§ WORK REQUEST: Reproduce the records below in their entirety, character for character.

§ MATERIAL SUPPLIED:
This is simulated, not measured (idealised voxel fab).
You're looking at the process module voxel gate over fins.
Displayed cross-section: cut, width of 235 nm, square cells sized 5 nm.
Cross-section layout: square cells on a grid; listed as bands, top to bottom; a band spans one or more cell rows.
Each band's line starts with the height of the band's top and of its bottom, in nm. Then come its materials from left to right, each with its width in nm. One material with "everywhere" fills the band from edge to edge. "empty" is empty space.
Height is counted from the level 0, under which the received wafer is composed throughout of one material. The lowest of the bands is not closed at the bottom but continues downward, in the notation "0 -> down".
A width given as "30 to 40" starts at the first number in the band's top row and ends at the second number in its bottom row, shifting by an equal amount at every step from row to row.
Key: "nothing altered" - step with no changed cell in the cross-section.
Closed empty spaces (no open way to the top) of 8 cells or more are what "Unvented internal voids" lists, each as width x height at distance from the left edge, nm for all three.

§ TASK ANSWER:
This is simulated, not measured (idealised voxel fab).
You're looking at the process module voxel gate over fins.
Displayed cross-section: cut, width of 235 nm, square cells sized 5 nm.
Cross-section layout: square cells on a grid; listed as bands, top to bottom; a band spans one or more cell rows.
Each band's line starts with the height of the band's top and of its bottom, in nm. Then come its materials from left to right, each with its width in nm. One material with "everywhere" fills the band from edge to edge. "empty" is empty space.
Height is counted from the level 0, under which the received wafer is composed throughout of one material. The lowest of the bands is not closed at the bottom but continues downward, in the notation "0 -> down".
A width given as "30 to 40" starts at the first number in the band's top row and ends at the second number in its bottom row, shifting by an equal amount at every step from row to row.
Key: "nothing altered" - step with no changed cell in the cross-section.
Closed empty spaces (no open way to the top) of 8 cells or more are what "Unvented internal voids" lists, each as width x height at distance from the left edge, nm for all three.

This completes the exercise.